## INPUT DATA
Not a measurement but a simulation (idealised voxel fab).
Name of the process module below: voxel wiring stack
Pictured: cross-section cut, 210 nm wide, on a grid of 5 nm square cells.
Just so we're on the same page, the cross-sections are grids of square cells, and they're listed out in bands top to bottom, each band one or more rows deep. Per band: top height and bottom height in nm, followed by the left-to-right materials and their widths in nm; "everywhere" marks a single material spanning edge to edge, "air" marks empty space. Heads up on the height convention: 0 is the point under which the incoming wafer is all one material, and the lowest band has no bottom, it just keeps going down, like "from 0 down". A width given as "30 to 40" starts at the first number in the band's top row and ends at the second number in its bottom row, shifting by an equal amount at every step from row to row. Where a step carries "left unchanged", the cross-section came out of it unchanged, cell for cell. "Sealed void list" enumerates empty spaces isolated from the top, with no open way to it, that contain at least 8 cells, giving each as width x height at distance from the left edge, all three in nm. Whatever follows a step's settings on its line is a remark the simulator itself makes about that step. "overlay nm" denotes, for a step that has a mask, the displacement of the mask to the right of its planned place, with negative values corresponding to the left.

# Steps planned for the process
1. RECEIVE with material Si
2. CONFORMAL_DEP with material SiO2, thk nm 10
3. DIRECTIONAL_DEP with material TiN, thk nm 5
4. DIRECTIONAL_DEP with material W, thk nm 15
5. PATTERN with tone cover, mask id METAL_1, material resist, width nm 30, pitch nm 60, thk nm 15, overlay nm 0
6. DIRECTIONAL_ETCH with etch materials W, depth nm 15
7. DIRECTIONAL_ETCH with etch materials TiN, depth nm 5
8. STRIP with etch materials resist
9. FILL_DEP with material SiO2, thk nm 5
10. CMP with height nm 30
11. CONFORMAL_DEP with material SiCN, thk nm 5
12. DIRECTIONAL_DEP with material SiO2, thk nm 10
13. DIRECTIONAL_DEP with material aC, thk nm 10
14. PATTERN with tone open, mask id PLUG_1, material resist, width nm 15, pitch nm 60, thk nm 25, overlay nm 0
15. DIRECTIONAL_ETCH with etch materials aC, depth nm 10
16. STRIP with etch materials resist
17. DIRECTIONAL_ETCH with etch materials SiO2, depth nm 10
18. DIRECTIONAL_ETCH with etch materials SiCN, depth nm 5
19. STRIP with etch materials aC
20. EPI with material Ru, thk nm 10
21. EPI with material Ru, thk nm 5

## TASK ITEM
Set down, from the entries above, exactly the lines from the one with "11. CONFORMAL_DEP with" up to and including the one with "20. EPI with material Ru, thk nm 10", and no other lines.

## TASK RESULT
11. CONFORMAL_DEP with material SiCN, thk nm 5
12. DIRECTIONAL_DEP with material SiO2, thk nm 10
13. DIRECTIONAL_DEP with material aC, thk nm 10
14. PATTERN with tone open, mask id PLUG_1, material resist, width nm 15, pitch nm 60, thk nm 25, overlay nm 0
15. DIRECTIONAL_ETCH with etch materials aC, depth nm 10
16. STRIP with etch materials resist
17. DIRECTIONAL_ETCH with etch materials SiO2, depth nm 10
18. DIRECTIONAL_ETCH with etch materials SiCN, depth nm 5
19. STRIP with etch materials aC
20. EPI with material Ru, thk nm 10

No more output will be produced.